------ Source data

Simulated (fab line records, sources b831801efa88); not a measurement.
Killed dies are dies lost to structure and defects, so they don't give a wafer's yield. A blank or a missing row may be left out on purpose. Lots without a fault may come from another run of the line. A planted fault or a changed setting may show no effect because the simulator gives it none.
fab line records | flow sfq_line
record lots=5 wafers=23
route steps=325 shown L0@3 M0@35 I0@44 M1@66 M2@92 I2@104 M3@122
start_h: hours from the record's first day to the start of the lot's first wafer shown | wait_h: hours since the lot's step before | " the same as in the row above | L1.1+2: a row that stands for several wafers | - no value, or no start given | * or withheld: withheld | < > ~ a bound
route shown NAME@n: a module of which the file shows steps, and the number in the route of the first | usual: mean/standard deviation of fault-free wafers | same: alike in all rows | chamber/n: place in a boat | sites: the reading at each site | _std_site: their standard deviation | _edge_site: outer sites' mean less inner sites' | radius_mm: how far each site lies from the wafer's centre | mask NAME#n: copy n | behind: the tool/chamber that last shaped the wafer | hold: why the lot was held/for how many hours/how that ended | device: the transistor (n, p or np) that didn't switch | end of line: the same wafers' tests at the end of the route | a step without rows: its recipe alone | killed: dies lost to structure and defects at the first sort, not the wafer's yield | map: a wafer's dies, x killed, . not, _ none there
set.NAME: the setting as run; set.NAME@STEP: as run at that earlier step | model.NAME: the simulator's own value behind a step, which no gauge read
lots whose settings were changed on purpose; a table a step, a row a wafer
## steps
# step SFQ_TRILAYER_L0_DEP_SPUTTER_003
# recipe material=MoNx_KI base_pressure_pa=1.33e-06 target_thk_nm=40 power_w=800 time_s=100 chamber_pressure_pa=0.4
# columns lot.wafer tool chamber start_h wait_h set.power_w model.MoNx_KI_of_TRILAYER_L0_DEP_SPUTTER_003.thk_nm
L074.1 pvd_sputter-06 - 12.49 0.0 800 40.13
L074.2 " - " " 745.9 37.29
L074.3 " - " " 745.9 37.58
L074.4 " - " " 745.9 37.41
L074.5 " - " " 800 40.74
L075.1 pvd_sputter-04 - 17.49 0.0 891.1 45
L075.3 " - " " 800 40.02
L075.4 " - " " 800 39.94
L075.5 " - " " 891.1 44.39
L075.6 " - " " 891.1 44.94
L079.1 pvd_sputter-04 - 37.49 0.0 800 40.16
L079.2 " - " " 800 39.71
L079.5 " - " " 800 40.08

------------

● **Activity**: Your response should be the lines above from the first to the one containing "route steps=325 shown", inclusive, each given exactly.

● **Exercise output**:
Simulated (fab line records, sources b831801efa88); not a measurement.
Killed dies are dies lost to structure and defects, so they don't give a wafer's yield. A blank or a missing row may be left out on purpose. Lots without a fault may come from another run of the line. A planted fault or a changed setting may show no effect because the simulator gives it none.
fab line records | flow sfq_line
record lots=5 wafers=23
route steps=325 shown L0@3 M0@35 I0@44 M1@66 M2@92 I2@104 M3@122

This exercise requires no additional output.